= Required action =
Using the listing below, print exactly everything from the line with "(+) after a" down to the line with "9 DEVELOP: 60 s", both included, and nothing more.

####
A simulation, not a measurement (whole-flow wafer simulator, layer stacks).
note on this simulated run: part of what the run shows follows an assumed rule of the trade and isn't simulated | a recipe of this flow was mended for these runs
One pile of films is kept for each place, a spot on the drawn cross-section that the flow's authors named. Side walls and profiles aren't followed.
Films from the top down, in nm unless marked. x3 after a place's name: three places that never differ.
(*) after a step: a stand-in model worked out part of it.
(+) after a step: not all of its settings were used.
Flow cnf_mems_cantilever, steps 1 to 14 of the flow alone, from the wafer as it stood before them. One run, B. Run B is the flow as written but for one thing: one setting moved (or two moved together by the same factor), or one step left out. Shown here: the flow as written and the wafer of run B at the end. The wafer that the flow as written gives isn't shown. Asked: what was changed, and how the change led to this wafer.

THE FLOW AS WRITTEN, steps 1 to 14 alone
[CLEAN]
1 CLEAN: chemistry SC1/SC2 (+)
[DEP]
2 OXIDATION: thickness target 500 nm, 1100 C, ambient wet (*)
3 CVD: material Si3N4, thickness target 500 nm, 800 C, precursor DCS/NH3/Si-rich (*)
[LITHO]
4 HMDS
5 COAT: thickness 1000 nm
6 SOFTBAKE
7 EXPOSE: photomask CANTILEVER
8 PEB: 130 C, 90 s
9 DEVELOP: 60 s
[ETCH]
####

= Exercise answer =
(+) after a step: not all of its settings were used.
Flow cnf_mems_cantilever, steps 1 to 14 of the flow alone, from the wafer as it stood before them. One run, B. Run B is the flow as written but for one thing: one setting moved (or two moved together by the same factor), or one step left out. Shown here: the flow as written and the wafer of run B at the end. The wafer that the flow as written gives isn't shown. Asked: what was changed, and how the change led to this wafer.

THE FLOW AS WRITTEN, steps 1 to 14 alone
[CLEAN]
1 CLEAN: chemistry SC1/SC2 (+)
[DEP]
2 OXIDATION: thickness target 500 nm, 1100 C, ambient wet (*)
3 CVD: material Si3N4, thickness target 500 nm, 800 C, precursor DCS/NH3/Si-rich (*)
[LITHO]
4 HMDS
5 COAT: thickness 1000 nm
6 SOFTBAKE
7 EXPOSE: photomask CANTILEVER
8 PEB: 130 C, 90 s
9 DEVELOP: 60 s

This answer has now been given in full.